Work request -> From the first line of the data below, repeat each line exactly until you reach the line with "peak_c: highest temperature"; include that line too.

Information supplied ->
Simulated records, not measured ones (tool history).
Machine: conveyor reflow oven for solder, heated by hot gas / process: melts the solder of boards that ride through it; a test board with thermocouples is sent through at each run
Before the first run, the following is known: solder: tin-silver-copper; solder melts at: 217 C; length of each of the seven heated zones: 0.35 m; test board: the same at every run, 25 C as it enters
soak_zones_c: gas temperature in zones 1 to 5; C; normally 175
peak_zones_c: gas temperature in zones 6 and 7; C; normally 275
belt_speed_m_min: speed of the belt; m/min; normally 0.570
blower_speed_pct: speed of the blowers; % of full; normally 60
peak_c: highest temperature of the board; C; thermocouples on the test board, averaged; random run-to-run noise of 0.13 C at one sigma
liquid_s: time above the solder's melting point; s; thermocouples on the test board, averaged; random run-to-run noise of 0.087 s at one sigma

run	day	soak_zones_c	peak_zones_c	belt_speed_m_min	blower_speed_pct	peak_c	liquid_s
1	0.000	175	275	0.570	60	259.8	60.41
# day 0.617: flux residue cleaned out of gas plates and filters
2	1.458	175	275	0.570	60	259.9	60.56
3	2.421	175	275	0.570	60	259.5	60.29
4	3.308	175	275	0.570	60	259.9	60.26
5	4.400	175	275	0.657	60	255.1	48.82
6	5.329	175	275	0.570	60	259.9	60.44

Written answer ->
Simulated records, not measured ones (tool history).
Machine: conveyor reflow oven for solder, heated by hot gas / process: melts the solder of boards that ride through it; a test board with thermocouples is sent through at each run
Before the first run, the following is known: solder: tin-silver-copper; solder melts at: 217 C; length of each of the seven heated zones: 0.35 m; test board: the same at every run, 25 C as it enters
soak_zones_c: gas temperature in zones 1 to 5; C; normally 175
peak_zones_c: gas temperature in zones 6 and 7; C; normally 275
belt_speed_m_min: speed of the belt; m/min; normally 0.570
blower_speed_pct: speed of the blowers; % of full; normally 60
peak_c: highest temperature of the board; C; thermocouples on the test board, averaged; random run-to-run noise of 0.13 C at one sigma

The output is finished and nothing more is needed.